Data under study
---*---
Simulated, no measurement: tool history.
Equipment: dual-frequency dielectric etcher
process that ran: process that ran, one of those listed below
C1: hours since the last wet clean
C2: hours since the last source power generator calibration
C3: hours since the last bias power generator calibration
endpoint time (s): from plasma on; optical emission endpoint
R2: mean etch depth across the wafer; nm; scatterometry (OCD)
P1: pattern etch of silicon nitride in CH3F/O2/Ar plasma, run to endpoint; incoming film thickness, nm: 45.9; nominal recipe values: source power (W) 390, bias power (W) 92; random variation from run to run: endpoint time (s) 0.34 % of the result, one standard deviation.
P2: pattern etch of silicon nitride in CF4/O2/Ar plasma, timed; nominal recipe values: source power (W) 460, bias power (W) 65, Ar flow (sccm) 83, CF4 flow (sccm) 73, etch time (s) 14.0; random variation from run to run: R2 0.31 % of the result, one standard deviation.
---*---

Action item
Copy out only the lines running from the beginning of the data to the line with "R2: mean etch", both ends included.

Written answer
Simulated, no measurement: tool history.
Equipment: dual-frequency dielectric etcher
process that ran: process that ran, one of those listed below
C1: hours since the last wet clean
C2: hours since the last source power generator calibration
C3: hours since the last bias power generator calibration
endpoint time (s): from plasma on; optical emission endpoint
R2: mean etch depth across the wafer; nm; scatterometry (OCD)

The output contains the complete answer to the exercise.